Material provided
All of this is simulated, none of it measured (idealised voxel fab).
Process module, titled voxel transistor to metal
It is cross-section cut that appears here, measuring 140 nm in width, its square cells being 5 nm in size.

Assignment
Only one stretch is wanted, so please give again exactly the lines from the start of the data through the line containing "Process module, titled", both ends included.

Written response
All of this is simulated, none of it measured (idealised voxel fab).
Process module, titled voxel transistor to metal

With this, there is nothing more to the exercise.